• BRIEF: Locate, in the data below, the line that contains "Square cells in" and the line that contains "lowk,thk nm 20"; reproduce exactly those two lines and every line between them, nothing more.

• RECORDED INFORMATION:
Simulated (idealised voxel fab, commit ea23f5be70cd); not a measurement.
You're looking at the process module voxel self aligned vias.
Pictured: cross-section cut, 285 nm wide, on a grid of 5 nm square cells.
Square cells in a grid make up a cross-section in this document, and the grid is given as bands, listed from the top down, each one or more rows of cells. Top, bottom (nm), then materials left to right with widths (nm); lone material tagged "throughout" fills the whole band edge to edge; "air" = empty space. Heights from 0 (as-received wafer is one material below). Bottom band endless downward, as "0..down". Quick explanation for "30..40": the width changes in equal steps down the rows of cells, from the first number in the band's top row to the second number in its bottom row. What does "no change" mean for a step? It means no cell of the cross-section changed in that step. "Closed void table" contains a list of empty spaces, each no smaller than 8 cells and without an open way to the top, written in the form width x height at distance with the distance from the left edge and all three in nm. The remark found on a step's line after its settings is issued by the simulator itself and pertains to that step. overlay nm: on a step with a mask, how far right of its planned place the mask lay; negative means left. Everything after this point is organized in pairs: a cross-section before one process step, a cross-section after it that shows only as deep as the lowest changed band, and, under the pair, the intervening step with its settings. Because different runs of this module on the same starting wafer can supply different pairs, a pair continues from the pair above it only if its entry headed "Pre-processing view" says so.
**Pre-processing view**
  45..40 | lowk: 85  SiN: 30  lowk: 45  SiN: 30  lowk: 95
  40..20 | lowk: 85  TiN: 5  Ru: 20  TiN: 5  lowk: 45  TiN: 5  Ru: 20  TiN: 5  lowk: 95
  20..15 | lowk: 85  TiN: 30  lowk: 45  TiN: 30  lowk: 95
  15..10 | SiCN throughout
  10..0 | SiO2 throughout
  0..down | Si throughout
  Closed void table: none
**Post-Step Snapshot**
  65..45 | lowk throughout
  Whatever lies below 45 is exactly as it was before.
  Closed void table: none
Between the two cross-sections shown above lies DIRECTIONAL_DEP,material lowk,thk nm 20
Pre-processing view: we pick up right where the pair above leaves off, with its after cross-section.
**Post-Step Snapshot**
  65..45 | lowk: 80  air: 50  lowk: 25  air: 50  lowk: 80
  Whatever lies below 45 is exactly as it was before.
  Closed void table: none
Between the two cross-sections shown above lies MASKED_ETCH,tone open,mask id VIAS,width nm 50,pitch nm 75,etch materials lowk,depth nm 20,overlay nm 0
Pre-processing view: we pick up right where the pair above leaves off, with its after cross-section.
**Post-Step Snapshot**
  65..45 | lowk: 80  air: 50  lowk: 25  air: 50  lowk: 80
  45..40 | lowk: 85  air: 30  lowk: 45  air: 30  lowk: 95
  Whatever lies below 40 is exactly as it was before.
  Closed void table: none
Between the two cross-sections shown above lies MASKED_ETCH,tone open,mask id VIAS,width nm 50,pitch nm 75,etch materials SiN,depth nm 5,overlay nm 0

• ANSWER BOX:
Square cells in a grid make up a cross-section in this document, and the grid is given as bands, listed from the top down, each one or more rows of cells. Top, bottom (nm), then materials left to right with widths (nm); lone material tagged "throughout" fills the whole band edge to edge; "air" = empty space. Heights from 0 (as-received wafer is one material below). Bottom band endless downward, as "0..down". Quick explanation for "30..40": the width changes in equal steps down the rows of cells, from the first number in the band's top row to the second number in its bottom row. What does "no change" mean for a step? It means no cell of the cross-section changed in that step. "Closed void table" contains a list of empty spaces, each no smaller than 8 cells and without an open way to the top, written in the form width x height at distance with the distance from the left edge and all three in nm. The remark found on a step's line after its settings is issued by the simulator itself and pertains to that step. overlay nm: on a step with a mask, how far right of its planned place the mask lay; negative means left. Everything after this point is organized in pairs: a cross-section before one process step, a cross-section after it that shows only as deep as the lowest changed band, and, under the pair, the intervening step with its settings. Because different runs of this module on the same starting wafer can supply different pairs, a pair continues from the pair above it only if its entry headed "Pre-processing view" says so.
**Pre-processing view**
  45..40 | lowk: 85  SiN: 30  lowk: 45  SiN: 30  lowk: 95
  40..20 | lowk: 85  TiN: 5  Ru: 20  TiN: 5  lowk: 45  TiN: 5  Ru: 20  TiN: 5  lowk: 95
  20..15 | lowk: 85  TiN: 30  lowk: 45  TiN: 30  lowk: 95
  15..10 | SiCN throughout
  10..0 | SiO2 throughout
  0..down | Si throughout
  Closed void table: none
**Post-Step Snapshot**
  65..45 | lowk throughout
  Whatever lies below 45 is exactly as it was before.
  Closed void table: none
Between the two cross-sections shown above lies DIRECTIONAL_DEP,material lowk,thk nm 20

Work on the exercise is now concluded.